ASSIGNMENT -> Everything from the line containing "A cross-section in" through the line containing "The entry gives" in the listing below should be copied exactly, and nothing more.

<<<<

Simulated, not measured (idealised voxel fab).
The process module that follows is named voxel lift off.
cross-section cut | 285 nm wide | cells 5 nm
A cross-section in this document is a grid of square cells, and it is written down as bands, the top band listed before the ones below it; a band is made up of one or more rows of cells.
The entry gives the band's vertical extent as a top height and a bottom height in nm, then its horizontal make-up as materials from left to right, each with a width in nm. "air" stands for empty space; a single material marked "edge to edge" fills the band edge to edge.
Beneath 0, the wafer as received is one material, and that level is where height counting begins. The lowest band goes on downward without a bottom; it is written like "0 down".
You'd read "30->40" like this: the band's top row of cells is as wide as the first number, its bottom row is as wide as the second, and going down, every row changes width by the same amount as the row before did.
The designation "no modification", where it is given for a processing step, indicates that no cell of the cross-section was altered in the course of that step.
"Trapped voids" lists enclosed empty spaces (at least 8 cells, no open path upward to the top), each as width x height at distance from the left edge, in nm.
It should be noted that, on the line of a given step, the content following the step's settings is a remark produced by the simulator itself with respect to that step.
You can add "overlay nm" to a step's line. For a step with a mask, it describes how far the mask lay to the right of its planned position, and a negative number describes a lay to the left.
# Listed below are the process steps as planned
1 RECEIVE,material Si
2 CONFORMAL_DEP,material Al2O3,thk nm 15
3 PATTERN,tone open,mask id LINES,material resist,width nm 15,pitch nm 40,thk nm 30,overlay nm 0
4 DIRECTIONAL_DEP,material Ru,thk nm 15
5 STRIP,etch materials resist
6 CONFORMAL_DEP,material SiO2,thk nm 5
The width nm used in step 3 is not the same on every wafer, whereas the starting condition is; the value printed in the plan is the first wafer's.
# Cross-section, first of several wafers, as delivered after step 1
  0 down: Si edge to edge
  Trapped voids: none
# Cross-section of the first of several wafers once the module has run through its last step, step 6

>>>>

YOUR RESPONSE ->
A cross-section in this document is a grid of square cells, and it is written down as bands, the top band listed before the ones below it; a band is made up of one or more rows of cells.
The entry gives the band's vertical extent as a top height and a bottom height in nm, then its horizontal make-up as materials from left to right, each with a width in nm. "air" stands for empty space; a single material marked "edge to edge" fills the band edge to edge.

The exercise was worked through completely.